___

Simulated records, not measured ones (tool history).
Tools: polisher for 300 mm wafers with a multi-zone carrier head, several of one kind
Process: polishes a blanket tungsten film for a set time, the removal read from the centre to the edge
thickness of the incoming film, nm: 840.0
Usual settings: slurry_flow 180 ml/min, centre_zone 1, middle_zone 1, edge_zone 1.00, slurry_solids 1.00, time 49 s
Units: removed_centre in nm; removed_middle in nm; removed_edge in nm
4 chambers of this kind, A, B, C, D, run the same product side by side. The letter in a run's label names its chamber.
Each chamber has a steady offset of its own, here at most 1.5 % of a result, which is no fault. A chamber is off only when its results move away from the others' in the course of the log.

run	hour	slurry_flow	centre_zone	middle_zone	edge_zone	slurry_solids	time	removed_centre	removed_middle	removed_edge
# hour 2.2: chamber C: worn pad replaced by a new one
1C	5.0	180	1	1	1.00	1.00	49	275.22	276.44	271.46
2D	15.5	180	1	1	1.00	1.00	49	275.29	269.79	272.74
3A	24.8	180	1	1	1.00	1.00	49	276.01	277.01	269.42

___

* Activity:
Reproduce the listing above exactly, but only from its first line through the line holding "Each chamber has"; both of those lines are included.

* Task response:
Simulated records, not measured ones (tool history).
Tools: polisher for 300 mm wafers with a multi-zone carrier head, several of one kind
Process: polishes a blanket tungsten film for a set time, the removal read from the centre to the edge
thickness of the incoming film, nm: 840.0
Usual settings: slurry_flow 180 ml/min, centre_zone 1, middle_zone 1, edge_zone 1.00, slurry_solids 1.00, time 49 s
Units: removed_centre in nm; removed_middle in nm; removed_edge in nm
4 chambers of this kind, A, B, C, D, run the same product side by side. The letter in a run's label names its chamber.
Each chamber has a steady offset of its own, here at most 1.5 % of a result, which is no fault. A chamber is off only when its results move away from the others' in the course of the log.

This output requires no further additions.